Assigned task - A precise repetition of every line below is the required answer.

Supplied entries -
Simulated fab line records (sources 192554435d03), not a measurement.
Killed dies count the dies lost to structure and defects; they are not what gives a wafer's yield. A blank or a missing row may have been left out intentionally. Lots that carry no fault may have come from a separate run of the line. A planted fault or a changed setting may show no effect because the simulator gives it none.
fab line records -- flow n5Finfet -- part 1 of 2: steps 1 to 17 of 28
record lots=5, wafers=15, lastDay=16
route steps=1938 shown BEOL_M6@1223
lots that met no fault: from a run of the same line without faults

Task output -
Simulated fab line records (sources 192554435d03), not a measurement.
Killed dies count the dies lost to structure and defects; they are not what gives a wafer's yield. A blank or a missing row may have been left out intentionally. Lots that carry no fault may have come from a separate run of the line. A planted fault or a changed setting may show no effect because the simulator gives it none.
fab line records -- flow n5Finfet -- part 1 of 2: steps 1 to 17 of 28
record lots=5, wafers=15, lastDay=16
route steps=1938 shown BEOL_M6@1223
lots that met no fault: from a run of the same line without faults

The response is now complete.